(Stored data begins)

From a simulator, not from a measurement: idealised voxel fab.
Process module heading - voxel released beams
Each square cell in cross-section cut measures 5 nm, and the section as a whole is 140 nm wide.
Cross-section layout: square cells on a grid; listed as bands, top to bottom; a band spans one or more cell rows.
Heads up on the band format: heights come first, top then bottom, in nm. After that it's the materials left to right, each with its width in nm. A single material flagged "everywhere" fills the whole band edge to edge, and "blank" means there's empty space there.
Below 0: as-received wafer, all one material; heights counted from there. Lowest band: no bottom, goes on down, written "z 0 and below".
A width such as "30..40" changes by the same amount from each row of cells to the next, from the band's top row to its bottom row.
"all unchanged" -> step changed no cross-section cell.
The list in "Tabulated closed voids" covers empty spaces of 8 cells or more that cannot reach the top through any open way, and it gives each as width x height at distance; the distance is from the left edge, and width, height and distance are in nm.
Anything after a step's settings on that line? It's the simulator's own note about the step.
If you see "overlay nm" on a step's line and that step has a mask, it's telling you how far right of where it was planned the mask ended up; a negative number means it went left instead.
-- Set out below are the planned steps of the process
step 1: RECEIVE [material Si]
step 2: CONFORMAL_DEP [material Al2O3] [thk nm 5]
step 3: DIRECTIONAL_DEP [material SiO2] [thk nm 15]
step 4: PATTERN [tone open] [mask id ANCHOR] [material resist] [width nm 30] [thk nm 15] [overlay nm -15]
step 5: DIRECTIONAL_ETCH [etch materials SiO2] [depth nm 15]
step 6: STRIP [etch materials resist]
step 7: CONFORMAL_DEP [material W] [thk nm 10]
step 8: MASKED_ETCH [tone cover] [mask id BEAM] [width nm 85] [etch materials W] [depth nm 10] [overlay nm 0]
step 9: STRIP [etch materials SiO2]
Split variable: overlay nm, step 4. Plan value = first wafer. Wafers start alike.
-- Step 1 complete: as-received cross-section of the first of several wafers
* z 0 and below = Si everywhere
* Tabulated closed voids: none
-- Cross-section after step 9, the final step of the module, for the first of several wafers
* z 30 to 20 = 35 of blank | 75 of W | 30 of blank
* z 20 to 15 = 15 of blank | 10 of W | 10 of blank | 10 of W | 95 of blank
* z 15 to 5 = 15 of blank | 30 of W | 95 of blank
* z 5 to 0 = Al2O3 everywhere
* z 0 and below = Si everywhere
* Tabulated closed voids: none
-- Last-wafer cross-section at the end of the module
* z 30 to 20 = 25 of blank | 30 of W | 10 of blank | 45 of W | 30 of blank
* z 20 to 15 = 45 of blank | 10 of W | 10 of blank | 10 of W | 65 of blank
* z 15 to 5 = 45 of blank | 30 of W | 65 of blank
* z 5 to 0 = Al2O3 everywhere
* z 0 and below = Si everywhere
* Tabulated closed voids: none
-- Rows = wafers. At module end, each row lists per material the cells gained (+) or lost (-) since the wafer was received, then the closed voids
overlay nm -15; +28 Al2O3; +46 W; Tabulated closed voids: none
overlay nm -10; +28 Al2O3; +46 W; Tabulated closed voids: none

(Stored data ends)

At the first line of the material above, start reproducing each line exactly, and end with the line that holds "Below 0: as-received", adding nothing.

From a simulator, not from a measurement: idealised voxel fab.
Process module heading - voxel released beams
Each square cell in cross-section cut measures 5 nm, and the section as a whole is 140 nm wide.
Cross-section layout: square cells on a grid; listed as bands, top to bottom; a band spans one or more cell rows.
Heads up on the band format: heights come first, top then bottom, in nm. After that it's the materials left to right, each with its width in nm. A single material flagged "everywhere" fills the whole band edge to edge, and "blank" means there's empty space there.
Below 0: as-received wafer, all one material; heights counted from there. Lowest band: no bottom, goes on down, written "z 0 and below".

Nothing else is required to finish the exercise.